■ ■ ■ ■ ■ ■ ■

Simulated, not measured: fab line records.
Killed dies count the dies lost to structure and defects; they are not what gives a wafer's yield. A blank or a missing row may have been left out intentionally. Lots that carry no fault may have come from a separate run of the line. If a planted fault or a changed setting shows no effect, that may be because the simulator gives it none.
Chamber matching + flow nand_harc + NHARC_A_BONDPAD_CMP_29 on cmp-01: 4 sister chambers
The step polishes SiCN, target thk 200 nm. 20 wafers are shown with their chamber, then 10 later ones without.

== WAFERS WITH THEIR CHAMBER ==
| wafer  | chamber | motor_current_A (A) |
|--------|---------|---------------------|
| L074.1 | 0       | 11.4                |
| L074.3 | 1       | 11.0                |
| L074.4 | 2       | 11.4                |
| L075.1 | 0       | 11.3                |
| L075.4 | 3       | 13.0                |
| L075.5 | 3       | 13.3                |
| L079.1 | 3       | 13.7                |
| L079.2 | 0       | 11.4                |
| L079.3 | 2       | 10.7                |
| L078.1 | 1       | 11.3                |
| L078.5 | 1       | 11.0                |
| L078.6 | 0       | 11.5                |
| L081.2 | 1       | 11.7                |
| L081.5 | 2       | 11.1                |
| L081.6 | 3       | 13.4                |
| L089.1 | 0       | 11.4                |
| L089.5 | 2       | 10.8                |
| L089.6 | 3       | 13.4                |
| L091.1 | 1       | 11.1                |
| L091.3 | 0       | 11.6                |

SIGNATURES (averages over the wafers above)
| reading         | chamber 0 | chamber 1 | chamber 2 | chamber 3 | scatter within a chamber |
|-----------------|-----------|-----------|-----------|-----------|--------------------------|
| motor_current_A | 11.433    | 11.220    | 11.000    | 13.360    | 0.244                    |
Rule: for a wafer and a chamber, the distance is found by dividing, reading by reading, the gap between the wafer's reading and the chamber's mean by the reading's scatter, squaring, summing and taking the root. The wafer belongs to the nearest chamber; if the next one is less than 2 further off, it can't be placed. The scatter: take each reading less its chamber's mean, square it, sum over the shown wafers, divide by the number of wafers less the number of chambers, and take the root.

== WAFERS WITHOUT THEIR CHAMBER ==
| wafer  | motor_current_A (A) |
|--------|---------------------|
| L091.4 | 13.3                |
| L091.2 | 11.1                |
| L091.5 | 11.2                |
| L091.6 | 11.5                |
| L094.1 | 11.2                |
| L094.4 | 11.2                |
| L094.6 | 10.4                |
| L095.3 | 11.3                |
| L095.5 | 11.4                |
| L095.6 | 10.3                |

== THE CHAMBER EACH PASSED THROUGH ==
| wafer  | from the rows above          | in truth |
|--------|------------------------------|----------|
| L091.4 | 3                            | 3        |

■ ■ ■ ■ ■ ■ ■

What is needed is an exact copy of the entries above, from the first line through the line holding "Killed dies count", with both of those lines kept; please give nothing else.

- _Answer area_:
Simulated, not measured: fab line records.
Killed dies count the dies lost to structure and defects; they are not what gives a wafer's yield. A blank or a missing row may have been left out intentionally. Lots that carry no fault may have come from a separate run of the line. If a planted fault or a changed setting shows no effect, that may be because the simulator gives it none.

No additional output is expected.